▶ Exercise
Each line below is to be set down again exactly.

:::::

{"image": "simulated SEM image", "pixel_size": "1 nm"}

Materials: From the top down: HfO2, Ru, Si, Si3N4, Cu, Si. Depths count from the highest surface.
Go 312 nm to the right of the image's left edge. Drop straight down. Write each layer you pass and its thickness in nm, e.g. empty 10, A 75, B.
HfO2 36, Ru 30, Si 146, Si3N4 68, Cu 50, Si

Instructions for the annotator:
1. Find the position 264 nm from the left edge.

:::::

▶ Written answer
{"image": "simulated SEM image", "pixel_size": "1 nm"}

Materials: From the top down: HfO2, Ru, Si, Si3N4, Cu, Si. Depths count from the highest surface.
Go 312 nm to the right of the image's left edge. Drop straight down. Write each layer you pass and its thickness in nm, e.g. empty 10, A 75, B.
HfO2 36, Ru 30, Si 146, Si3N4 68, Cu 50, Si

Instructions for the annotator:
1. Find the position 264 nm from the left edge.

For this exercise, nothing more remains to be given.